[EXERCISE] The response should consist of the records, reproduced exactly.

+ + +

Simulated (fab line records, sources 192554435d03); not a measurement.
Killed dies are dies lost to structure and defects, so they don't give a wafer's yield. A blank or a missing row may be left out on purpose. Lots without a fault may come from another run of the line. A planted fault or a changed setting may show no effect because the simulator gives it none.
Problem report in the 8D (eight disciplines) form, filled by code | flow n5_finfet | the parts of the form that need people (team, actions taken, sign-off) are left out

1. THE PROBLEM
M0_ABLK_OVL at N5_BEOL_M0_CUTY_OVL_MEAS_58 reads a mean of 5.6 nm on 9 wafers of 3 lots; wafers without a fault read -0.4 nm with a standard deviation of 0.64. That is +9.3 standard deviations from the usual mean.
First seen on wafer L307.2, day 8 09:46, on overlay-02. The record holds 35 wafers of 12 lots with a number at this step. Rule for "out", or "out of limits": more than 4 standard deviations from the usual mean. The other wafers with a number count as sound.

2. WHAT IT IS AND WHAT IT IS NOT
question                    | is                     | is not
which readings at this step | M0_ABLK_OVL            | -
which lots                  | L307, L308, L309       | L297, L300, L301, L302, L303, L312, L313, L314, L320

+ + +

[ANSWER BOX]
Simulated (fab line records, sources 192554435d03); not a measurement.
Killed dies are dies lost to structure and defects, so they don't give a wafer's yield. A blank or a missing row may be left out on purpose. Lots without a fault may come from another run of the line. A planted fault or a changed setting may show no effect because the simulator gives it none.
Problem report in the 8D (eight disciplines) form, filled by code | flow n5_finfet | the parts of the form that need people (team, actions taken, sign-off) are left out

1. THE PROBLEM
M0_ABLK_OVL at N5_BEOL_M0_CUTY_OVL_MEAS_58 reads a mean of 5.6 nm on 9 wafers of 3 lots; wafers without a fault read -0.4 nm with a standard deviation of 0.64. That is +9.3 standard deviations from the usual mean.
First seen on wafer L307.2, day 8 09:46, on overlay-02. The record holds 35 wafers of 12 lots with a number at this step. Rule for "out", or "out of limits": more than 4 standard deviations from the usual mean. The other wafers with a number count as sound.

2. WHAT IT IS AND WHAT IT IS NOT
question                    | is                     | is not
which readings at this step | M0_ABLK_OVL            | -
which lots                  | L307, L308, L309       | L297, L300, L301, L302, L303, L312, L313, L314, L320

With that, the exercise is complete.